Required action: Reproduce each line of the material that follows, word for word.

Record set:
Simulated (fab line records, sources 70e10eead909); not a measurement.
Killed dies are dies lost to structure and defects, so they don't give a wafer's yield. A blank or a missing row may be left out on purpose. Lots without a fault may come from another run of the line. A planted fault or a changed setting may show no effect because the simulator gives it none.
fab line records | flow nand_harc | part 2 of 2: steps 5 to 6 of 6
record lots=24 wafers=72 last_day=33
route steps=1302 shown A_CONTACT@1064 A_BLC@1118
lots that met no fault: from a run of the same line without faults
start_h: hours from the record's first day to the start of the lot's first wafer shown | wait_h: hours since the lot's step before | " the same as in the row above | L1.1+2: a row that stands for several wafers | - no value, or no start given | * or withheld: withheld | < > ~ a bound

Task response:
Simulated (fab line records, sources 70e10eead909); not a measurement.
Killed dies are dies lost to structure and defects, so they don't give a wafer's yield. A blank or a missing row may be left out on purpose. Lots without a fault may come from another run of the line. A planted fault or a changed setting may show no effect because the simulator gives it none.
fab line records | flow nand_harc | part 2 of 2: steps 5 to 6 of 6
record lots=24 wafers=72 last_day=33
route steps=1302 shown A_CONTACT@1064 A_BLC@1118
lots that met no fault: from a run of the same line without faults
start_h: hours from the record's first day to the start of the lot's first wafer shown | wait_h: hours since the lot's step before | " the same as in the row above | L1.1+2: a row that stands for several wafers | - no value, or no start given | * or withheld: withheld | < > ~ a bound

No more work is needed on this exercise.